Assignment ::
Only the lines from the top of the data through the line containing "Using only the" should be duplicated, exactly as they appear.

Data shown ::
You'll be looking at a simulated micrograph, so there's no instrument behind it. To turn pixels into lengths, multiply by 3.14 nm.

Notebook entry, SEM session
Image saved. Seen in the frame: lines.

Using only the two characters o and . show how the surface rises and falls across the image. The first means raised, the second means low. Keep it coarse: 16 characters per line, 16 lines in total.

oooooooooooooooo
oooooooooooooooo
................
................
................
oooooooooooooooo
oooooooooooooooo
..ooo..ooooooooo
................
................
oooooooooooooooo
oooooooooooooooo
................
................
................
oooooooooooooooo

Reply ::
You'll be looking at a simulated micrograph, so there's no instrument behind it. To turn pixels into lengths, multiply by 3.14 nm.

Notebook entry, SEM session
Image saved. Seen in the frame: lines.

Using only the two characters o and . show how the surface rises and falls across the image. The first means raised, the second means low. Keep it coarse: 16 characters per line, 16 lines in total.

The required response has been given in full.